**Task item:**
Print the lines of the data, starting with the first, up to and including the line where "Setting limits, low" appears.

**Information supplied:**
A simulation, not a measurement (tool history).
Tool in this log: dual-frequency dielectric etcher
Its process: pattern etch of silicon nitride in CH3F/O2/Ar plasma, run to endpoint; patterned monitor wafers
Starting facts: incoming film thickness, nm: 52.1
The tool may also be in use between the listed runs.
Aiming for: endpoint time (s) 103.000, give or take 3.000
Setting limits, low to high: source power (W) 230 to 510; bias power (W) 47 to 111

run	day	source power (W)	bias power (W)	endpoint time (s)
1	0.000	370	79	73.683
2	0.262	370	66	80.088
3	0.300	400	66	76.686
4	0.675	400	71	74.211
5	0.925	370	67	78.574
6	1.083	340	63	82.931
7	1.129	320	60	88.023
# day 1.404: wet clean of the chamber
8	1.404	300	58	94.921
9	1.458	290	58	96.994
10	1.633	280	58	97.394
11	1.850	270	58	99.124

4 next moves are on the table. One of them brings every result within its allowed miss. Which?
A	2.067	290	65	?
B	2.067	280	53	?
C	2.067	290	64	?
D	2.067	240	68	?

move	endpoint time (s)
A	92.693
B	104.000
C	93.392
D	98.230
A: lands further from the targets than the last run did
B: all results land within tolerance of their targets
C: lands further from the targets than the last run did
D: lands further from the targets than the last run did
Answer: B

**Exercise solution:**
A simulation, not a measurement (tool history).
Tool in this log: dual-frequency dielectric etcher
Its process: pattern etch of silicon nitride in CH3F/O2/Ar plasma, run to endpoint; patterned monitor wafers
Starting facts: incoming film thickness, nm: 52.1
The tool may also be in use between the listed runs.
Aiming for: endpoint time (s) 103.000, give or take 3.000
Setting limits, low to high: source power (W) 230 to 510; bias power (W) 47 to 111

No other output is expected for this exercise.